### BRIEF
Please quote exactly the lines below from the line containing "run 6 hour=273.8" to the line containing "run 8 hour=348.4", both lines included, and nothing else.

++++ DATASET EXCERPTS ++++
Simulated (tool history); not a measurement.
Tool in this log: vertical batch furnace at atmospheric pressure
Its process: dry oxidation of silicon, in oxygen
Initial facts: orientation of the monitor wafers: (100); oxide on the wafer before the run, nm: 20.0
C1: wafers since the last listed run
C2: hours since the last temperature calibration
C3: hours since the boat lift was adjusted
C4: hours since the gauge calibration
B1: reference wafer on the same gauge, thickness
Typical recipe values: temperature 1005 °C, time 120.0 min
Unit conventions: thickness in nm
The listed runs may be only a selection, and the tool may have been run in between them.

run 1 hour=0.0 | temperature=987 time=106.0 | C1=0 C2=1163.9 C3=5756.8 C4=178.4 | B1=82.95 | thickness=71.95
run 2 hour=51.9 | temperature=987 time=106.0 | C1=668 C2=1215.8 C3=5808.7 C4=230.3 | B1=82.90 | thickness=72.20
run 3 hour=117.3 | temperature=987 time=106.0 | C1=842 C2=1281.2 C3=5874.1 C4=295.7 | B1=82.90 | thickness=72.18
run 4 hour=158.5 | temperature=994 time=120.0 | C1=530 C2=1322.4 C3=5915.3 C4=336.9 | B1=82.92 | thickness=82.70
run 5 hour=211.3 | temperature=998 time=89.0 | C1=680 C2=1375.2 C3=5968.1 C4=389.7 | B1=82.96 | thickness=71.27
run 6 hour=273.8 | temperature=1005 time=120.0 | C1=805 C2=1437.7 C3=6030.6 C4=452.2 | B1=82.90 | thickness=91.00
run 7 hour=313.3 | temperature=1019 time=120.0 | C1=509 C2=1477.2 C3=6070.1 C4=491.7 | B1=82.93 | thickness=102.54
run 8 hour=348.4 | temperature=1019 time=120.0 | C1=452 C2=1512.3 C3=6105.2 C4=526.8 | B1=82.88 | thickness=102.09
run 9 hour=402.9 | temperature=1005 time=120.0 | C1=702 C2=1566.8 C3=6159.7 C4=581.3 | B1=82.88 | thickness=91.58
++++

### TASK ANSWER
run 6 hour=273.8 | temperature=1005 time=120.0 | C1=805 C2=1437.7 C3=6030.6 C4=452.2 | B1=82.90 | thickness=91.00
run 7 hour=313.3 | temperature=1019 time=120.0 | C1=509 C2=1477.2 C3=6070.1 C4=491.7 | B1=82.93 | thickness=102.54
run 8 hour=348.4 | temperature=1019 time=120.0 | C1=452 C2=1512.3 C3=6105.2 C4=526.8 | B1=82.88 | thickness=102.09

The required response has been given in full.